Please output exactly the lines of the material from the first through the line containing "L982 | day 8", and nothing more.

#### STORED DATA
────────────────────────────────────────

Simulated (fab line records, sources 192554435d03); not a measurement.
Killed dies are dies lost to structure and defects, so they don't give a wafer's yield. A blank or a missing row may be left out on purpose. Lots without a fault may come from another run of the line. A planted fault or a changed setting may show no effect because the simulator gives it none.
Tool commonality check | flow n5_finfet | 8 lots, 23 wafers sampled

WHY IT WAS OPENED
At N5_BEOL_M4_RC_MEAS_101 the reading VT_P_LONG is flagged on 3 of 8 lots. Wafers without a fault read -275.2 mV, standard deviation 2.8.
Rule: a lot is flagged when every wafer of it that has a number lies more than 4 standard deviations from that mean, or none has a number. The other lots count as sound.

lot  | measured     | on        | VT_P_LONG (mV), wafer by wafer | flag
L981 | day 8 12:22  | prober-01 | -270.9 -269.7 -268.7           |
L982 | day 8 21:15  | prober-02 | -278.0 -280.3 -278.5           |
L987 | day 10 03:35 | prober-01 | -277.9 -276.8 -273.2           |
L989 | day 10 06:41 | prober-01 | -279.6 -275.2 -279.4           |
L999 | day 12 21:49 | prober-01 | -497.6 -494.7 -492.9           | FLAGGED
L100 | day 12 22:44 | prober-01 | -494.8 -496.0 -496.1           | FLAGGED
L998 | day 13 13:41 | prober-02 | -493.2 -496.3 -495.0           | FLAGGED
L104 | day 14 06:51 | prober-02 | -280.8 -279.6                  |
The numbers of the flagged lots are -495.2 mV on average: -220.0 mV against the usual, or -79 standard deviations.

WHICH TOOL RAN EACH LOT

────────────────────────────────────────

#### TASK ANSWER
Simulated (fab line records, sources 192554435d03); not a measurement.
Killed dies are dies lost to structure and defects, so they don't give a wafer's yield. A blank or a missing row may be left out on purpose. Lots without a fault may come from another run of the line. A planted fault or a changed setting may show no effect because the simulator gives it none.
Tool commonality check | flow n5_finfet | 8 lots, 23 wafers sampled

WHY IT WAS OPENED
At N5_BEOL_M4_RC_MEAS_101 the reading VT_P_LONG is flagged on 3 of 8 lots. Wafers without a fault read -275.2 mV, standard deviation 2.8.
Rule: a lot is flagged when every wafer of it that has a number lies more than 4 standard deviations from that mean, or none has a number. The other lots count as sound.

lot  | measured     | on        | VT_P_LONG (mV), wafer by wafer | flag
L981 | day 8 12:22  | prober-01 | -270.9 -269.7 -268.7           |
L982 | day 8 21:15  | prober-02 | -278.0 -280.3 -278.5           |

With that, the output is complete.